- [Dataset content]:
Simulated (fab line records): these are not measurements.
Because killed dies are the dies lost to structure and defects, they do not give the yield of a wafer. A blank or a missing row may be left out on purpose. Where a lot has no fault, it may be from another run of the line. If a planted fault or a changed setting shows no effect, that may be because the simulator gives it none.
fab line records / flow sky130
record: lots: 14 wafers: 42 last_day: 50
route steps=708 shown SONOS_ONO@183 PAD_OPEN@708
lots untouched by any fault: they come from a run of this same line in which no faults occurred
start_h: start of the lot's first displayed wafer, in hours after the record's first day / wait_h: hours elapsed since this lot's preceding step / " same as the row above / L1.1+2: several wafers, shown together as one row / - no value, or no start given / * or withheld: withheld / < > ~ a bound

- [Work request]:
Retype all of the entries. Keep each one exactly as written.

- [Reply]:
Simulated (fab line records): these are not measurements.
Because killed dies are the dies lost to structure and defects, they do not give the yield of a wafer. A blank or a missing row may be left out on purpose. Where a lot has no fault, it may be from another run of the line. If a planted fault or a changed setting shows no effect, that may be because the simulator gives it none.
fab line records / flow sky130
record: lots: 14 wafers: 42 last_day: 50
route steps=708 shown SONOS_ONO@183 PAD_OPEN@708
lots untouched by any fault: they come from a run of this same line in which no faults occurred
start_h: start of the lot's first displayed wafer, in hours after the record's first day / wait_h: hours elapsed since this lot's preceding step / " same as the row above / L1.1+2: several wafers, shown together as one row / - no value, or no start given / * or withheld: withheld / < > ~ a bound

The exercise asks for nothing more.